+ + + +

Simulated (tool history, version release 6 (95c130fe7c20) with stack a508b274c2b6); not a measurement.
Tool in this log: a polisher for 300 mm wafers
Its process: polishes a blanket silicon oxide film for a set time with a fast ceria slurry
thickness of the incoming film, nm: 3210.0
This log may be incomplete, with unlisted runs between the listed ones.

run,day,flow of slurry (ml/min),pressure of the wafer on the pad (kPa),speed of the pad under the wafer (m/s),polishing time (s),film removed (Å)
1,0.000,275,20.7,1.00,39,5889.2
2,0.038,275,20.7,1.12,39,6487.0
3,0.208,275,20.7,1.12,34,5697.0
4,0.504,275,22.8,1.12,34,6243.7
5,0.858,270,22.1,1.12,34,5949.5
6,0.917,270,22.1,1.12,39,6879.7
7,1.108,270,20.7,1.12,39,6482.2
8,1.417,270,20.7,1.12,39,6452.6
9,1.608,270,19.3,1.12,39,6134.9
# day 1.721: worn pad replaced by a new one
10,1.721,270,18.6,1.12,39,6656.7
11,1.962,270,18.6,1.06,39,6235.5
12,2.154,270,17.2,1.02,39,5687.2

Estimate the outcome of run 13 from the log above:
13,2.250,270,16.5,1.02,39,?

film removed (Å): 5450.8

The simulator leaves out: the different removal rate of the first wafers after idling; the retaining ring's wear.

+ + + +

Work task >> Every line from the first entry to the line containing "thickness of the incoming film, nm: 3210.0" should be transcribed exactly, and nothing beyond it.

Task solution >>
Simulated (tool history, version release 6 (95c130fe7c20) with stack a508b274c2b6); not a measurement.
Tool in this log: a polisher for 300 mm wafers
Its process: polishes a blanket silicon oxide film for a set time with a fast ceria slurry
thickness of the incoming film, nm: 3210.0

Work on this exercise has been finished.